(Available data)
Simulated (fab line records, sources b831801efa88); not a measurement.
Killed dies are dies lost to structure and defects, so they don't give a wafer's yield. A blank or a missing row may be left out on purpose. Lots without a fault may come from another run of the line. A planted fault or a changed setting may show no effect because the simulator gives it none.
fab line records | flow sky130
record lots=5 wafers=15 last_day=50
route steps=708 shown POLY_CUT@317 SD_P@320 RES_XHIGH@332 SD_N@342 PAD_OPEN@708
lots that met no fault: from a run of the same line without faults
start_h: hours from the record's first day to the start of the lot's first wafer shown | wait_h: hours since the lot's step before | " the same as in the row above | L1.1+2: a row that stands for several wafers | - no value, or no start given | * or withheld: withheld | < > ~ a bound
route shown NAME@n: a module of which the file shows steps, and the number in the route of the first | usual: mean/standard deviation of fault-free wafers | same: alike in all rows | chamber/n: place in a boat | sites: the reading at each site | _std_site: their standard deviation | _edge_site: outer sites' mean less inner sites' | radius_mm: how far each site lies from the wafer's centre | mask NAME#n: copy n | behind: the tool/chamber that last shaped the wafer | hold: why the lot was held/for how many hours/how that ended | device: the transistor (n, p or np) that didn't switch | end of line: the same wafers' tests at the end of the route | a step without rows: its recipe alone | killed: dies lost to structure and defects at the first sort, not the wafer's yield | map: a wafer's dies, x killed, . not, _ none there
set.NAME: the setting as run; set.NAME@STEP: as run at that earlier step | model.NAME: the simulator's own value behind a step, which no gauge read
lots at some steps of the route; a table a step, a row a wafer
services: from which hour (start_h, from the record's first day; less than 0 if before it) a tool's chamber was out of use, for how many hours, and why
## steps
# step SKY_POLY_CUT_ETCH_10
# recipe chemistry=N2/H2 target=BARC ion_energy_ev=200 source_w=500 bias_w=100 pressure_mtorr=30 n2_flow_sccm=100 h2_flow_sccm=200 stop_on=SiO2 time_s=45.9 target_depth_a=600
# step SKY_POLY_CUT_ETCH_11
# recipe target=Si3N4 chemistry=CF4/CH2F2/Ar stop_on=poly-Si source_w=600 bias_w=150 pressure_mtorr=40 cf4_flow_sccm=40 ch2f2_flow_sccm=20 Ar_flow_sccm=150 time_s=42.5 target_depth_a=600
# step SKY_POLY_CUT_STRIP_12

(Required action)
If a line comes after the one containing "# step SKY_POLY_CUT_ETCH_10", leave it out; set down every line of the data before it, and that line itself, exactly.

(Task output)
Simulated (fab line records, sources b831801efa88); not a measurement.
Killed dies are dies lost to structure and defects, so they don't give a wafer's yield. A blank or a missing row may be left out on purpose. Lots without a fault may come from another run of the line. A planted fault or a changed setting may show no effect because the simulator gives it none.
fab line records | flow sky130
record lots=5 wafers=15 last_day=50
route steps=708 shown POLY_CUT@317 SD_P@320 RES_XHIGH@332 SD_N@342 PAD_OPEN@708
lots that met no fault: from a run of the same line without faults
start_h: hours from the record's first day to the start of the lot's first wafer shown | wait_h: hours since the lot's step before | " the same as in the row above | L1.1+2: a row that stands for several wafers | - no value, or no start given | * or withheld: withheld | < > ~ a bound
route shown NAME@n: a module of which the file shows steps, and the number in the route of the first | usual: mean/standard deviation of fault-free wafers | same: alike in all rows | chamber/n: place in a boat | sites: the reading at each site | _std_site: their standard deviation | _edge_site: outer sites' mean less inner sites' | radius_mm: how far each site lies from the wafer's centre | mask NAME#n: copy n | behind: the tool/chamber that last shaped the wafer | hold: why the lot was held/for how many hours/how that ended | device: the transistor (n, p or np) that didn't switch | end of line: the same wafers' tests at the end of the route | a step without rows: its recipe alone | killed: dies lost to structure and defects at the first sort, not the wafer's yield | map: a wafer's dies, x killed, . not, _ none there
set.NAME: the setting as run; set.NAME@STEP: as run at that earlier step | model.NAME: the simulator's own value behind a step, which no gauge read
lots at some steps of the route; a table a step, a row a wafer
services: from which hour (start_h, from the record's first day; less than 0 if before it) a tool's chamber was out of use, for how many hours, and why
## steps
# step SKY_POLY_CUT_ETCH_10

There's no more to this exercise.